ASSIGNED TASK: When you copy the material, keep each line exactly as it appears.

DATA EXTRACTS:
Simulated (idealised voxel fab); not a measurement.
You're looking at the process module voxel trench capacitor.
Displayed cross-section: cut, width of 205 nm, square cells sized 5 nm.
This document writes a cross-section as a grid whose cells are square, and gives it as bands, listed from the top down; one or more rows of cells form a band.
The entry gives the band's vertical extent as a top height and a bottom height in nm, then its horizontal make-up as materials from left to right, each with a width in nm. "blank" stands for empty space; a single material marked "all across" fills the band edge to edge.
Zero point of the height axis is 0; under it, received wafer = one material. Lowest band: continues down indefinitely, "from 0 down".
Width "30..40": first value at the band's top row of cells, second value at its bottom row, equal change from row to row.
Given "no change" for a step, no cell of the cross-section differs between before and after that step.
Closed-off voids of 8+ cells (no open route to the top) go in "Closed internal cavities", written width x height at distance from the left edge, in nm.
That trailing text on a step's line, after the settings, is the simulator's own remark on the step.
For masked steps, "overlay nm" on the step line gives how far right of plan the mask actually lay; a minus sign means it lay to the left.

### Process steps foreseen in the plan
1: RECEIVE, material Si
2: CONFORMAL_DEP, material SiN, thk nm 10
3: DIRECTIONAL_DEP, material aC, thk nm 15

WRITTEN ANSWER:
Simulated (idealised voxel fab); not a measurement.
You're looking at the process module voxel trench capacitor.
Displayed cross-section: cut, width of 205 nm, square cells sized 5 nm.
This document writes a cross-section as a grid whose cells are square, and gives it as bands, listed from the top down; one or more rows of cells form a band.
The entry gives the band's vertical extent as a top height and a bottom height in nm, then its horizontal make-up as materials from left to right, each with a width in nm. "blank" stands for empty space; a single material marked "all across" fills the band edge to edge.
Zero point of the height axis is 0; under it, received wafer = one material. Lowest band: continues down indefinitely, "from 0 down".
Width "30..40": first value at the band's top row of cells, second value at its bottom row, equal change from row to row.
Given "no change" for a step, no cell of the cross-section differs between before and after that step.
Closed-off voids of 8+ cells (no open route to the top) go in "Closed internal cavities", written width x height at distance from the left edge, in nm.
That trailing text on a step's line, after the settings, is the simulator's own remark on the step.
For masked steps, "overlay nm" on the step line gives how far right of plan the mask actually lay; a minus sign means it lay to the left.

### Process steps foreseen in the plan
1: RECEIVE, material Si
2: CONFORMAL_DEP, material SiN, thk nm 10
3: DIRECTIONAL_DEP, material aC, thk nm 15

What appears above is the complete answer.